__________________________________________________

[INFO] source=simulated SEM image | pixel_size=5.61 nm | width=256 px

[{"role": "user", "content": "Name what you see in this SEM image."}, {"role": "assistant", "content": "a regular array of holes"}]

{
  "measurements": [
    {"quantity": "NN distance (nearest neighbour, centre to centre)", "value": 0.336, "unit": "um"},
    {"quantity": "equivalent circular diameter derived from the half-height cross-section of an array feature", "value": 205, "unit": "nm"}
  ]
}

__________________________________________________

Reproduce the data in full, exactly.

[INFO] source=simulated SEM image | pixel_size=5.61 nm | width=256 px

[{"role": "user", "content": "Name what you see in this SEM image."}, {"role": "assistant", "content": "a regular array of holes"}]

{
  "measurements": [
    {"quantity": "NN distance (nearest neighbour, centre to centre)", "value": 0.336, "unit": "um"},
    {"quantity": "equivalent circular diameter derived from the half-height cross-section of an array feature", "value": 205, "unit": "nm"}
  ]
}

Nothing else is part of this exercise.